* _WORK TASK_:
I would like every entry below written out exactly.

* _GIVEN DATA_:
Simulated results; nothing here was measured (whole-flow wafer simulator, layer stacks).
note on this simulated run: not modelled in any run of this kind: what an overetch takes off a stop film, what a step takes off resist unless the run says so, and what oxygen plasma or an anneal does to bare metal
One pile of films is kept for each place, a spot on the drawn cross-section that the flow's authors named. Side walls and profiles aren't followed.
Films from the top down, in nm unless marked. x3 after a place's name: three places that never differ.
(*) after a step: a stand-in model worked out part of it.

* _TASK RESULT_:
Simulated results; nothing here was measured (whole-flow wafer simulator, layer stacks).
note on this simulated run: not modelled in any run of this kind: what an overetch takes off a stop film, what a step takes off resist unless the run says so, and what oxygen plasma or an anneal does to bare metal
One pile of films is kept for each place, a spot on the drawn cross-section that the flow's authors named. Side walls and profiles aren't followed.
Films from the top down, in nm unless marked. x3 after a place's name: three places that never differ.
(*) after a step: a stand-in model worked out part of it.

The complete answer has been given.